## SUPPLIED INFORMATION
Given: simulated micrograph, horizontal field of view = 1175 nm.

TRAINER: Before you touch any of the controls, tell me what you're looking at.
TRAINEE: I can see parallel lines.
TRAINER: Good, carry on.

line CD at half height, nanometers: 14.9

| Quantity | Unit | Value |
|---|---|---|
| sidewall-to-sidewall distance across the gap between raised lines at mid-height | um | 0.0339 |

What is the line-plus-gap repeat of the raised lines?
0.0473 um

## ACTION ITEM
Each line above is to be reproduced exactly.

## ANSWER AREA
Given: simulated micrograph, horizontal field of view = 1175 nm.

TRAINER: Before you touch any of the controls, tell me what you're looking at.
TRAINEE: I can see parallel lines.
TRAINER: Good, carry on.

line CD at half height, nanometers: 14.9

| Quantity | Unit | Value |
|---|---|---|
| sidewall-to-sidewall distance across the gap between raised lines at mid-height | um | 0.0339 |

What is the line-plus-gap repeat of the raised lines?
0.0473 um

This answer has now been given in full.